» Assignment
Each line starting at the one that contains "Only some runs" and ending at the one that contains "Predict the results" must be returned exactly, and the rest of the listing is left out.

» Given records
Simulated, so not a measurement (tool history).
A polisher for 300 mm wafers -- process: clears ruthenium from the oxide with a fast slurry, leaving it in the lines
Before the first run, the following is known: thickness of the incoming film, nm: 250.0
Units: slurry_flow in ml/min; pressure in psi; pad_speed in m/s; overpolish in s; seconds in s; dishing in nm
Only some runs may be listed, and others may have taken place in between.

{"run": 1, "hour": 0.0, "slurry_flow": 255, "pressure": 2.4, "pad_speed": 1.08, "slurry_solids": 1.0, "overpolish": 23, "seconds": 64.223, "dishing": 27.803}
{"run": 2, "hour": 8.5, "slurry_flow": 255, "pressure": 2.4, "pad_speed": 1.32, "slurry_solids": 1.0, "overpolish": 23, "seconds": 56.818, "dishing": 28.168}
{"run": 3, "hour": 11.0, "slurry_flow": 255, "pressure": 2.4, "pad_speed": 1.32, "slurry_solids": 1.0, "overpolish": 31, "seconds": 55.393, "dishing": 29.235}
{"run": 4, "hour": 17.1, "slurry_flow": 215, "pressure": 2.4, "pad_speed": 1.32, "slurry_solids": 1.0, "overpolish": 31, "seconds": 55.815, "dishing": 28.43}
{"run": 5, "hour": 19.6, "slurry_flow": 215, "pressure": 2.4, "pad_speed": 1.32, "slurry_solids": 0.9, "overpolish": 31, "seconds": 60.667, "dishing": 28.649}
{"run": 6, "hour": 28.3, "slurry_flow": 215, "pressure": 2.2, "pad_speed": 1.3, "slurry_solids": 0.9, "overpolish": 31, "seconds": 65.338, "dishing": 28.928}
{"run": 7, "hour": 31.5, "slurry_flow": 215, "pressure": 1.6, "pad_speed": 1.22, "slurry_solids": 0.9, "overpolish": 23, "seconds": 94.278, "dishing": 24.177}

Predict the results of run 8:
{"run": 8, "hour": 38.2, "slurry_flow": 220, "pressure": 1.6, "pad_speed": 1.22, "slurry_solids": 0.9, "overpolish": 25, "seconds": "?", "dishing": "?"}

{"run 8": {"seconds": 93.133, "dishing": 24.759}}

» Expected answer
Only some runs may be listed, and others may have taken place in between.

{"run": 1, "hour": 0.0, "slurry_flow": 255, "pressure": 2.4, "pad_speed": 1.08, "slurry_solids": 1.0, "overpolish": 23, "seconds": 64.223, "dishing": 27.803}
{"run": 2, "hour": 8.5, "slurry_flow": 255, "pressure": 2.4, "pad_speed": 1.32, "slurry_solids": 1.0, "overpolish": 23, "seconds": 56.818, "dishing": 28.168}
{"run": 3, "hour": 11.0, "slurry_flow": 255, "pressure": 2.4, "pad_speed": 1.32, "slurry_solids": 1.0, "overpolish": 31, "seconds": 55.393, "dishing": 29.235}
{"run": 4, "hour": 17.1, "slurry_flow": 215, "pressure": 2.4, "pad_speed": 1.32, "slurry_solids": 1.0, "overpolish": 31, "seconds": 55.815, "dishing": 28.43}
{"run": 5, "hour": 19.6, "slurry_flow": 215, "pressure": 2.4, "pad_speed": 1.32, "slurry_solids": 0.9, "overpolish": 31, "seconds": 60.667, "dishing": 28.649}
{"run": 6, "hour": 28.3, "slurry_flow": 215, "pressure": 2.2, "pad_speed": 1.3, "slurry_solids": 0.9, "overpolish": 31, "seconds": 65.338, "dishing": 28.928}
{"run": 7, "hour": 31.5, "slurry_flow": 215, "pressure": 1.6, "pad_speed": 1.22, "slurry_solids": 0.9, "overpolish": 23, "seconds": 94.278, "dishing": 24.177}

Predict the results of run 8:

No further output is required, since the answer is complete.